Required action: Your output should be the lines of the entries below, exactly, from the first one through the line that holds "after a step's".

======== Data for analysis

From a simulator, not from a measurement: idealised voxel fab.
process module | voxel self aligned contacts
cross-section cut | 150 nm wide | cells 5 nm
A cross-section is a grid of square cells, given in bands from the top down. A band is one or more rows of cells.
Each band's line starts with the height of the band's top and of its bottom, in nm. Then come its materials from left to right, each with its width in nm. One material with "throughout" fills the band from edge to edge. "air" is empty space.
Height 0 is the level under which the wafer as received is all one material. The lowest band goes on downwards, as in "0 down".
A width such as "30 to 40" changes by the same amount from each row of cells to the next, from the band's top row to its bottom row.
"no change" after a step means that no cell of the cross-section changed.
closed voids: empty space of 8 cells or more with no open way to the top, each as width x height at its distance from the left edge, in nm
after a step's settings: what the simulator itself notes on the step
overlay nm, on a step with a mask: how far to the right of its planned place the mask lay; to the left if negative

================

Expected answer:
From a simulator, not from a measurement: idealised voxel fab.
process module | voxel self aligned contacts
cross-section cut | 150 nm wide | cells 5 nm
A cross-section is a grid of square cells, given in bands from the top down. A band is one or more rows of cells.
Each band's line starts with the height of the band's top and of its bottom, in nm. Then come its materials from left to right, each with its width in nm. One material with "throughout" fills the band from edge to edge. "air" is empty space.
Height 0 is the level under which the wafer as received is all one material. The lowest band goes on downwards, as in "0 down".
A width such as "30 to 40" changes by the same amount from each row of cells to the next, from the band's top row to its bottom row.
"no change" after a step means that no cell of the cross-section changed.
closed voids: empty space of 8 cells or more with no open way to the top, each as width x height at its distance from the left edge, in nm
after a step's settings: what the simulator itself notes on the step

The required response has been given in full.